Data for review:
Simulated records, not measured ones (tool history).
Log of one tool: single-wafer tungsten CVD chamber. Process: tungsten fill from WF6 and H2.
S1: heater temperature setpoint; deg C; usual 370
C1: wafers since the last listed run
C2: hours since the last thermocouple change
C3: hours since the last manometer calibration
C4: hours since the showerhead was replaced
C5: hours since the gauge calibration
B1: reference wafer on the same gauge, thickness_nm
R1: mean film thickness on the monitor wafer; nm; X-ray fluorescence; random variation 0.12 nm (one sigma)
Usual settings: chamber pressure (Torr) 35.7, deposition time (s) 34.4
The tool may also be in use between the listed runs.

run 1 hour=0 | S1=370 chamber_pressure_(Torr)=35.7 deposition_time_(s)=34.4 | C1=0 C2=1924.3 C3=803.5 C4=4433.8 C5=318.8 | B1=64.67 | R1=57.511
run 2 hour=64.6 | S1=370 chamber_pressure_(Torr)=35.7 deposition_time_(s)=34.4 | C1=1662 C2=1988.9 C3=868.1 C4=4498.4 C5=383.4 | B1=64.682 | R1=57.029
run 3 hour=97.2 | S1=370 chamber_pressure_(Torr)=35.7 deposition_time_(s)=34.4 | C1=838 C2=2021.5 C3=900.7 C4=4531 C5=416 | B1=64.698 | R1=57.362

Activity:
Give the data again. Keep every line identical.

Task response:
Simulated records, not measured ones (tool history).
Log of one tool: single-wafer tungsten CVD chamber. Process: tungsten fill from WF6 and H2.
S1: heater temperature setpoint; deg C; usual 370
C1: wafers since the last listed run
C2: hours since the last thermocouple change
C3: hours since the last manometer calibration
C4: hours since the showerhead was replaced
C5: hours since the gauge calibration
B1: reference wafer on the same gauge, thickness_nm
R1: mean film thickness on the monitor wafer; nm; X-ray fluorescence; random variation 0.12 nm (one sigma)
Usual settings: chamber pressure (Torr) 35.7, deposition time (s) 34.4
The tool may also be in use between the listed runs.

run 1 hour=0 | S1=370 chamber_pressure_(Torr)=35.7 deposition_time_(s)=34.4 | C1=0 C2=1924.3 C3=803.5 C4=4433.8 C5=318.8 | B1=64.67 | R1=57.511
run 2 hour=64.6 | S1=370 chamber_pressure_(Torr)=35.7 deposition_time_(s)=34.4 | C1=1662 C2=1988.9 C3=868.1 C4=4498.4 C5=383.4 | B1=64.682 | R1=57.029
run 3 hour=97.2 | S1=370 chamber_pressure_(Torr)=35.7 deposition_time_(s)=34.4 | C1=838 C2=2021.5 C3=900.7 C4=4531 C5=416 | B1=64.698 | R1=57.362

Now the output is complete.